——————

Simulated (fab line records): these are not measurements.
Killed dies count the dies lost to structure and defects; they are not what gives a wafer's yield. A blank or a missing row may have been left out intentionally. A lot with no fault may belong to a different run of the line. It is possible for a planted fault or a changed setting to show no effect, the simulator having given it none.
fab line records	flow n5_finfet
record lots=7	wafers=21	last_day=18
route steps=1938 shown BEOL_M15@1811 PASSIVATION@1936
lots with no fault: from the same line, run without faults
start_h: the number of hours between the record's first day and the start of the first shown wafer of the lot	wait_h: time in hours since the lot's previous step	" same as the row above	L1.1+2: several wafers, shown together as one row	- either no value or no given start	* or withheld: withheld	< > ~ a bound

——————

WORK TASK: Produce an exact copy of the entries above.

WRITTEN SOLUTION:
Simulated (fab line records): these are not measurements.
Killed dies count the dies lost to structure and defects; they are not what gives a wafer's yield. A blank or a missing row may have been left out intentionally. A lot with no fault may belong to a different run of the line. It is possible for a planted fault or a changed setting to show no effect, the simulator having given it none.
fab line records	flow n5_finfet
record lots=7	wafers=21	last_day=18
route steps=1938 shown BEOL_M15@1811 PASSIVATION@1936
lots with no fault: from the same line, run without faults
start_h: the number of hours between the record's first day and the start of the first shown wafer of the lot	wait_h: time in hours since the lot's previous step	" same as the row above	L1.1+2: several wafers, shown together as one row	- either no value or no given start	* or withheld: withheld	< > ~ a bound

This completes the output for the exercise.